┄┄┄┄┄┄┄┄┄┄┄┄┄┄┄┄┄┄┄┄

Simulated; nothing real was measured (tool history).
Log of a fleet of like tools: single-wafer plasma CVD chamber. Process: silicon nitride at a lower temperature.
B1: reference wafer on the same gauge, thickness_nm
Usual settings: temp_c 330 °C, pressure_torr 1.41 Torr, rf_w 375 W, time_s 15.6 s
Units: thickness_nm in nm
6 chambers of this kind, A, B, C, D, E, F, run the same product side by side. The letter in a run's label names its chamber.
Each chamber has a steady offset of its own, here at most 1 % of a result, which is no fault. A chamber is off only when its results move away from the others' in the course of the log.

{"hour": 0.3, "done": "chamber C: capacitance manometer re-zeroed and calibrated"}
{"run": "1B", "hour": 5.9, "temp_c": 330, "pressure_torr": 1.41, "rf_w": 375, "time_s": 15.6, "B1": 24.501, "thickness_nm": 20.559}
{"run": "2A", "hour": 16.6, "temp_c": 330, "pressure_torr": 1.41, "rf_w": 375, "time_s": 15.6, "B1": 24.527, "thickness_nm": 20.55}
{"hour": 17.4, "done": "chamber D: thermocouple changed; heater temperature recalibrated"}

┄┄┄┄┄┄┄┄┄┄┄┄┄┄┄┄┄┄┄┄

▸ BRIEF: Reproduce the material in full. Keep it identical to the original.

▸ REPLY:
Simulated; nothing real was measured (tool history).
Log of a fleet of like tools: single-wafer plasma CVD chamber. Process: silicon nitride at a lower temperature.
B1: reference wafer on the same gauge, thickness_nm
Usual settings: temp_c 330 °C, pressure_torr 1.41 Torr, rf_w 375 W, time_s 15.6 s
Units: thickness_nm in nm
6 chambers of this kind, A, B, C, D, E, F, run the same product side by side. The letter in a run's label names its chamber.
Each chamber has a steady offset of its own, here at most 1 % of a result, which is no fault. A chamber is off only when its results move away from the others' in the course of the log.

{"hour": 0.3, "done": "chamber C: capacitance manometer re-zeroed and calibrated"}
{"run": "1B", "hour": 5.9, "temp_c": 330, "pressure_torr": 1.41, "rf_w": 375, "time_s": 15.6, "B1": 24.501, "thickness_nm": 20.559}
{"run": "2A", "hour": 16.6, "temp_c": 330, "pressure_torr": 1.41, "rf_w": 375, "time_s": 15.6, "B1": 24.527, "thickness_nm": 20.55}
{"hour": 17.4, "done": "chamber D: thermocouple changed; heater temperature recalibrated"}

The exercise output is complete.